## Activity:
Each record is to be duplicated exactly, with nothing added.

## Dataset:
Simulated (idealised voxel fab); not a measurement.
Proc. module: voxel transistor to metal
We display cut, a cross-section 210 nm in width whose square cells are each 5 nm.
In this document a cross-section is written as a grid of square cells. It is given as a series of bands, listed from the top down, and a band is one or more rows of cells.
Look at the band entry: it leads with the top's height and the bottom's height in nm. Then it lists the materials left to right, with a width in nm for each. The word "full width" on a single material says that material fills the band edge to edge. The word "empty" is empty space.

## Written reply:
Simulated (idealised voxel fab); not a measurement.
Proc. module: voxel transistor to metal
We display cut, a cross-section 210 nm in width whose square cells are each 5 nm.
In this document a cross-section is written as a grid of square cells. It is given as a series of bands, listed from the top down, and a band is one or more rows of cells.
Look at the band entry: it leads with the top's height and the bottom's height in nm. Then it lists the materials left to right, with a width in nm for each. The word "full width" on a single material says that material fills the band edge to edge. The word "empty" is empty space.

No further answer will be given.